* _Requirement_
Your answer must match the material exactly, line for line.

* _Data provided_
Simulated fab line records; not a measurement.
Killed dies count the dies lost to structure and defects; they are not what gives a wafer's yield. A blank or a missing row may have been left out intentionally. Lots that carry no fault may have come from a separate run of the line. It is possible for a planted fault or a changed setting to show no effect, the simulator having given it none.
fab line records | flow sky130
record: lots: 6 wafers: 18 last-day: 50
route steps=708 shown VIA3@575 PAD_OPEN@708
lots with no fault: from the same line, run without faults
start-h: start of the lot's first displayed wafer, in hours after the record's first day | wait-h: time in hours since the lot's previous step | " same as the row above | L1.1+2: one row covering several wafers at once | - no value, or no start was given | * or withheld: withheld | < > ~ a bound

* _Task answer_
Simulated fab line records; not a measurement.
Killed dies count the dies lost to structure and defects; they are not what gives a wafer's yield. A blank or a missing row may have been left out intentionally. Lots that carry no fault may have come from a separate run of the line. It is possible for a planted fault or a changed setting to show no effect, the simulator having given it none.
fab line records | flow sky130
record: lots: 6 wafers: 18 last-day: 50
route steps=708 shown VIA3@575 PAD_OPEN@708
lots with no fault: from the same line, run without faults
start-h: start of the lot's first displayed wafer, in hours after the record's first day | wait-h: time in hours since the lot's previous step | " same as the row above | L1.1+2: one row covering several wafers at once | - no value, or no start was given | * or withheld: withheld | < > ~ a bound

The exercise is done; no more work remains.